Your answer should be the lines below from the one holding "top 15, bottom" through the one holding "No changes below 15.", copied exactly and with nothing else.

=== Section Start ===
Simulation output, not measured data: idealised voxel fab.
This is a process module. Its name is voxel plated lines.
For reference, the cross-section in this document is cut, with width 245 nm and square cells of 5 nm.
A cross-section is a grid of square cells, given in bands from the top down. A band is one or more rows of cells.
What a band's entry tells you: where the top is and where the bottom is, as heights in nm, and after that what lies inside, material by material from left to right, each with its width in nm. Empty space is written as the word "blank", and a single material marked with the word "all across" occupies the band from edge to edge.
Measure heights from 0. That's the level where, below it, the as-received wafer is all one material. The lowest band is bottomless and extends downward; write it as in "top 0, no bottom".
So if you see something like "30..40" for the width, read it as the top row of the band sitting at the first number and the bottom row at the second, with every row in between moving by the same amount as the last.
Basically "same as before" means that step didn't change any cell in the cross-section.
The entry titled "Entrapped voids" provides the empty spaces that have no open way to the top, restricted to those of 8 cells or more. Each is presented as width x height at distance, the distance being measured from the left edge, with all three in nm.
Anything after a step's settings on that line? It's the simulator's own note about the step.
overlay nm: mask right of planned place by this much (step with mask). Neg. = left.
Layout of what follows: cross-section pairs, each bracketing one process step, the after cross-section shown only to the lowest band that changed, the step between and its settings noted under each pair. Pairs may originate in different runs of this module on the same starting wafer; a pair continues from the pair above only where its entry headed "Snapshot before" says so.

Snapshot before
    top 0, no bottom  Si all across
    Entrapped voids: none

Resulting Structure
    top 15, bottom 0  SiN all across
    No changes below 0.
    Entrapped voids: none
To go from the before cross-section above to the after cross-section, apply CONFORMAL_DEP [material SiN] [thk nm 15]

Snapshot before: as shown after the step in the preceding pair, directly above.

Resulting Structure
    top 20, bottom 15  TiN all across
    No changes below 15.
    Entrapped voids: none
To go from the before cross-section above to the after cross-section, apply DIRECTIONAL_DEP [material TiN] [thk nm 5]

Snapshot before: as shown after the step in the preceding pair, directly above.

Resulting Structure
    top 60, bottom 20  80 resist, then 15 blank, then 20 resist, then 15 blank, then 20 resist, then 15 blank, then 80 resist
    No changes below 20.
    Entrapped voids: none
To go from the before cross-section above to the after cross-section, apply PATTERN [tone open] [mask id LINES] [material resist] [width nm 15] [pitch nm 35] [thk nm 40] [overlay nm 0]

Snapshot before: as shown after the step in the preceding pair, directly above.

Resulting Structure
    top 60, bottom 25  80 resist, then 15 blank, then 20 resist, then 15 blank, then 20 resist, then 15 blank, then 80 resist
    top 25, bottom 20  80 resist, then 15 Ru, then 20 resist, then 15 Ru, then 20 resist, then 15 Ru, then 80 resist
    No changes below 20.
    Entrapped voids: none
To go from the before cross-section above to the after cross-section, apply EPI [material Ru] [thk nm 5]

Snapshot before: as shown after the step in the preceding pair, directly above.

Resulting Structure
=== Section End ===

■ Task answer
    top 15, bottom 0  SiN all across
    No changes below 0.
    Entrapped voids: none
To go from the before cross-section above to the after cross-section, apply CONFORMAL_DEP [material SiN] [thk nm 15]

Snapshot before: as shown after the step in the preceding pair, directly above.

Resulting Structure
    top 20, bottom 15  TiN all across
    No changes below 15.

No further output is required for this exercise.